Required action: Write the entries out exactly, with the final line being the one containing "Reviewer: The authors".

*** Block opens ***

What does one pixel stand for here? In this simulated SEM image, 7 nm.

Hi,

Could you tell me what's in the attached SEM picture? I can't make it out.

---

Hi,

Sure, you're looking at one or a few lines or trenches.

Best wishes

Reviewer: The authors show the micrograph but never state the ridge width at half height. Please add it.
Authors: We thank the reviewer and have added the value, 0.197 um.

*** Block closes ***

Your solution:
What does one pixel stand for here? In this simulated SEM image, 7 nm.

Hi,

Could you tell me what's in the attached SEM picture? I can't make it out.

---

Hi,

Sure, you're looking at one or a few lines or trenches.

Best wishes

Reviewer: The authors show the micrograph but never state the ridge width at half height. Please add it.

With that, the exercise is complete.